[Data section Boundary: Start]
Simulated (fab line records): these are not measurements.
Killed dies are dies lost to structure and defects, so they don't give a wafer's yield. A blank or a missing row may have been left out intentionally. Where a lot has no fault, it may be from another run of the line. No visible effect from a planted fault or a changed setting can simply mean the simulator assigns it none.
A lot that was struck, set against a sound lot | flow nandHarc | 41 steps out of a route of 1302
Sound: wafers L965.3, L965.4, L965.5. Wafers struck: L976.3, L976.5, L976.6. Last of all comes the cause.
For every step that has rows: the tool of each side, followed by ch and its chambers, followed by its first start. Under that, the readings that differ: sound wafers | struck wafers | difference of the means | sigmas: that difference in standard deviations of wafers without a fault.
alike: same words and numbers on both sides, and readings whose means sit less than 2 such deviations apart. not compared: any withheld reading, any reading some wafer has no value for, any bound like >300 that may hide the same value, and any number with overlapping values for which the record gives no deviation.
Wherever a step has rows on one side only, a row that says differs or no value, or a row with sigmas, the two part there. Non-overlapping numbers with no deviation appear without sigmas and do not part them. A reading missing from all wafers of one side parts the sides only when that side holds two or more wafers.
[Data section Boundary: End]

### Task item
The stopping point is the line containing "alike: same words". Reproduce exactly every line of the material from the first through that one.

### Written reply
Simulated (fab line records): these are not measurements.
Killed dies are dies lost to structure and defects, so they don't give a wafer's yield. A blank or a missing row may have been left out intentionally. Where a lot has no fault, it may be from another run of the line. No visible effect from a planted fault or a changed setting can simply mean the simulator assigns it none.
A lot that was struck, set against a sound lot | flow nandHarc | 41 steps out of a route of 1302
Sound: wafers L965.3, L965.4, L965.5. Wafers struck: L976.3, L976.5, L976.6. Last of all comes the cause.
For every step that has rows: the tool of each side, followed by ch and its chambers, followed by its first start. Under that, the readings that differ: sound wafers | struck wafers | difference of the means | sigmas: that difference in standard deviations of wafers without a fault.
alike: same words and numbers on both sides, and readings whose means sit less than 2 such deviations apart. not compared: any withheld reading, any reading some wafer has no value for, any bound like >300 that may hide the same value, and any number with overlapping values for which the record gives no deviation.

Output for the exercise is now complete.